▶ _Data extracts_:
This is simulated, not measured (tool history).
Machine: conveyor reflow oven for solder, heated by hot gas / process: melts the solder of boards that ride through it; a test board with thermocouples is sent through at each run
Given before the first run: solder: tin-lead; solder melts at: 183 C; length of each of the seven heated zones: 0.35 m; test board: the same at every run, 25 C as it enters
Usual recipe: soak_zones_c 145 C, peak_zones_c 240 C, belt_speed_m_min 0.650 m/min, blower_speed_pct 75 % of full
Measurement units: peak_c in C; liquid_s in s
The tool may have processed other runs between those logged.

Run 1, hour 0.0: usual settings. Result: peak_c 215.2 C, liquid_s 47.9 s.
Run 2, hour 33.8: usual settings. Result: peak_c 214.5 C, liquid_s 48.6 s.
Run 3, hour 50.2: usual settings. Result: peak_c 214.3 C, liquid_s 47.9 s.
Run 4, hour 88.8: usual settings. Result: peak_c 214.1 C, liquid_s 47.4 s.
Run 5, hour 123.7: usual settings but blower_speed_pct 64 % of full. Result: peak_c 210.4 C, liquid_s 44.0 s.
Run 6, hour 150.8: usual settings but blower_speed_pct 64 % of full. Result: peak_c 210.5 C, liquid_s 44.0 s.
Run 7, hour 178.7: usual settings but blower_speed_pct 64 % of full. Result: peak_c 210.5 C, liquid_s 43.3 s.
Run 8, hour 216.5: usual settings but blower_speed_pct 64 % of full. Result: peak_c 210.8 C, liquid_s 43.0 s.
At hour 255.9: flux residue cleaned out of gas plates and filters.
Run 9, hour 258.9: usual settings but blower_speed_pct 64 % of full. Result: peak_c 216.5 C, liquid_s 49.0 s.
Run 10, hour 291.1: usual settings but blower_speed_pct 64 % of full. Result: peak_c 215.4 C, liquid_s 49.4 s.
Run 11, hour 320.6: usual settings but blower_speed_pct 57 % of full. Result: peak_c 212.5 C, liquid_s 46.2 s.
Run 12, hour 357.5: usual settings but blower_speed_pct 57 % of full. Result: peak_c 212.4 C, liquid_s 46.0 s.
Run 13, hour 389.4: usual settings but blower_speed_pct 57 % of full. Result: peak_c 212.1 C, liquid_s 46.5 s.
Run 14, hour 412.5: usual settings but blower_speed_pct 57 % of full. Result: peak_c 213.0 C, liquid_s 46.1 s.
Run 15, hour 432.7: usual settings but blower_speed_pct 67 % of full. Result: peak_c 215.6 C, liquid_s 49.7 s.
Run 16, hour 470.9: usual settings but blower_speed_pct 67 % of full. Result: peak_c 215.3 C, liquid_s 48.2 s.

▶ _Requirement_: Look back at the entries above and repeat, unchanged, every line from the line holding "Run 8, hour" through the line holding "Run 11, hour".

▶ _Reply_:
Run 8, hour 216.5: usual settings but blower_speed_pct 64 % of full. Result: peak_c 210.8 C, liquid_s 43.0 s.
At hour 255.9: flux residue cleaned out of gas plates and filters.
Run 9, hour 258.9: usual settings but blower_speed_pct 64 % of full. Result: peak_c 216.5 C, liquid_s 49.0 s.
Run 10, hour 291.1: usual settings but blower_speed_pct 64 % of full. Result: peak_c 215.4 C, liquid_s 49.4 s.
Run 11, hour 320.6: usual settings but blower_speed_pct 57 % of full. Result: peak_c 212.5 C, liquid_s 46.2 s.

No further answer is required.